Activity: Give again only those lines from the start of the entries through the line holding "Killed dies count", leaving them as they are.

Given entries:
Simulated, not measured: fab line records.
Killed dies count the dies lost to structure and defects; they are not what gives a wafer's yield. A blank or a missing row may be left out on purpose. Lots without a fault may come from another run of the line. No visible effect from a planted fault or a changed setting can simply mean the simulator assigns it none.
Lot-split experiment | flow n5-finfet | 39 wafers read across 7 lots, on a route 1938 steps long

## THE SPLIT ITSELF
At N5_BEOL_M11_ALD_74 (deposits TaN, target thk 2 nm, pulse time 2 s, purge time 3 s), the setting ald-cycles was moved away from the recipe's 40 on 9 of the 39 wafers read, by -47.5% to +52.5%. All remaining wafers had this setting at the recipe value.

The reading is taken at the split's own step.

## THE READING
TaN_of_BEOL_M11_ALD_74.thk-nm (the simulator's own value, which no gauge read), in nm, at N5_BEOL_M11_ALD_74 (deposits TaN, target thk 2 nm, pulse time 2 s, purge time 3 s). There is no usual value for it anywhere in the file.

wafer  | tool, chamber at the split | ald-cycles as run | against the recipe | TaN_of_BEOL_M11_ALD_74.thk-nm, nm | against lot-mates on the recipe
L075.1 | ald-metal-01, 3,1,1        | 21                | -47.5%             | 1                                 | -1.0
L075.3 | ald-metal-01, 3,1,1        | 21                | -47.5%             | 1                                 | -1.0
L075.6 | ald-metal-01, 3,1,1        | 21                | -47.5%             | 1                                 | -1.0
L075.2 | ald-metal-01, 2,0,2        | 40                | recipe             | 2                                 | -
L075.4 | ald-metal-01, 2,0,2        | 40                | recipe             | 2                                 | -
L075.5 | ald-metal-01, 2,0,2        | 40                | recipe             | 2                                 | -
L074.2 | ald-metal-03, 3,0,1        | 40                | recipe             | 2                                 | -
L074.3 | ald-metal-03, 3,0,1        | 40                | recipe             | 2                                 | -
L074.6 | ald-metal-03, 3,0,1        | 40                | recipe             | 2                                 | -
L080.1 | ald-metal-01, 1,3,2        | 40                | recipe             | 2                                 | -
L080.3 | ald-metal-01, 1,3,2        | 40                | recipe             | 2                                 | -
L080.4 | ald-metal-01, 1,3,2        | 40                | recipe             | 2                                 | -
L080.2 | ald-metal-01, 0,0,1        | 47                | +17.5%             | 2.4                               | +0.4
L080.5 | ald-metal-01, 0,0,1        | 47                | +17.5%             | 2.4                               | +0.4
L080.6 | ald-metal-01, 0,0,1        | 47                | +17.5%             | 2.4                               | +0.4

Response box:
Simulated, not measured: fab line records.
Killed dies count the dies lost to structure and defects; they are not what gives a wafer's yield. A blank or a missing row may be left out on purpose. Lots without a fault may come from another run of the line. No visible effect from a planted fault or a changed setting can simply mean the simulator assigns it none.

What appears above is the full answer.